* [TASK ITEM]: Of all the lines below, return only those starting with the line holding "91 | IMPLANT" and going on through the line holding "95 | OXIDATION", exactly as written.

** DATA EXTRACTS follows **
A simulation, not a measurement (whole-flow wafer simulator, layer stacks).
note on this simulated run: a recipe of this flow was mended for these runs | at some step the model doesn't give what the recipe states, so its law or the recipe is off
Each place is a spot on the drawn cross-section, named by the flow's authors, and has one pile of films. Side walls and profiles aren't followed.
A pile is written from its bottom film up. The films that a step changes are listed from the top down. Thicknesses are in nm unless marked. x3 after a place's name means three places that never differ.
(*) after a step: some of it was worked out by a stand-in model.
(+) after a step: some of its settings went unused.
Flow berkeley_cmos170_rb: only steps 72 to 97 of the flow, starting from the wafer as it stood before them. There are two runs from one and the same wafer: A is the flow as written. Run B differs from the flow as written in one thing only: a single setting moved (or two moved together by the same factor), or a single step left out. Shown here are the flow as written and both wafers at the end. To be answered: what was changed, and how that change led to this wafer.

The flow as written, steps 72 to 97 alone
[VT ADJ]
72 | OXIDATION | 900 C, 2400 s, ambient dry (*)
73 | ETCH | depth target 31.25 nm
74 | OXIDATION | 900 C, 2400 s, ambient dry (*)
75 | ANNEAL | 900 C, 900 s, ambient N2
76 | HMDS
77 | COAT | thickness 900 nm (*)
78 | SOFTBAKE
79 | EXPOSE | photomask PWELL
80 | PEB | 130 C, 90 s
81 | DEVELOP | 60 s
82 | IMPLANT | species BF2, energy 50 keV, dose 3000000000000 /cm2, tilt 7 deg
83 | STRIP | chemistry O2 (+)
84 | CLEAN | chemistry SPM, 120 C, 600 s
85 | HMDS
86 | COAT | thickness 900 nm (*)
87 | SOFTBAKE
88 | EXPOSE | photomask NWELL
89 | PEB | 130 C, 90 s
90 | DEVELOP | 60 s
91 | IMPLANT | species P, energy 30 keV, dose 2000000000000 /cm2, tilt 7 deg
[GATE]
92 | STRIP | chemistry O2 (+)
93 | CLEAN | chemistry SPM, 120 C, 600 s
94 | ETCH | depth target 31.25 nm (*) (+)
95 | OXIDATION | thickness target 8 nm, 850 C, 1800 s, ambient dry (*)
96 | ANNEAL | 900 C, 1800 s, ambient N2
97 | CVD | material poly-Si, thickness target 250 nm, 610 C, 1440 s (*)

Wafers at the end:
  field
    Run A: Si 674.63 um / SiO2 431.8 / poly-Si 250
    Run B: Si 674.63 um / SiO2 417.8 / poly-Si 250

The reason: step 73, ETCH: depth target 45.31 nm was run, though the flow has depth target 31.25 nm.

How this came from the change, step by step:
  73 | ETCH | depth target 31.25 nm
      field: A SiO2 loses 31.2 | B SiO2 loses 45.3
** End of DATA EXTRACTS **

* [TASK RESULT]:
91 | IMPLANT | species P, energy 30 keV, dose 2000000000000 /cm2, tilt 7 deg
[GATE]
92 | STRIP | chemistry O2 (+)
93 | CLEAN | chemistry SPM, 120 C, 600 s
94 | ETCH | depth target 31.25 nm (*) (+)
95 | OXIDATION | thickness target 8 nm, 850 C, 1800 s, ambient dry (*)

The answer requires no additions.